* ASSIGNMENT
Only one stretch of the listing below is wanted: every line from the first to the line containing "<question>Look at the", set down exactly.

* STUDY MATERIAL
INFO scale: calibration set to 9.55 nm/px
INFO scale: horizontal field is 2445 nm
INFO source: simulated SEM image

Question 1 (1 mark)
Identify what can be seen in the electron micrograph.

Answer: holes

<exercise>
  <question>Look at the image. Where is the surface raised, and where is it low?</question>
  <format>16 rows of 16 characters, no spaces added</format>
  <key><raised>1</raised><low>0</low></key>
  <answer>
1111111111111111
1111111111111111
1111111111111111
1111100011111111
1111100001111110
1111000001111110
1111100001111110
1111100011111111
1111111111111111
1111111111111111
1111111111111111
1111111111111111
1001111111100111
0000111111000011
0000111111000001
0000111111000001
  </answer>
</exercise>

* ANSWER SECTION
INFO scale: calibration set to 9.55 nm/px
INFO scale: horizontal field is 2445 nm
INFO source: simulated SEM image

Question 1 (1 mark)
Identify what can be seen in the electron micrograph.

Answer: holes

<exercise>
  <question>Look at the image. Where is the surface raised, and where is it low?</question>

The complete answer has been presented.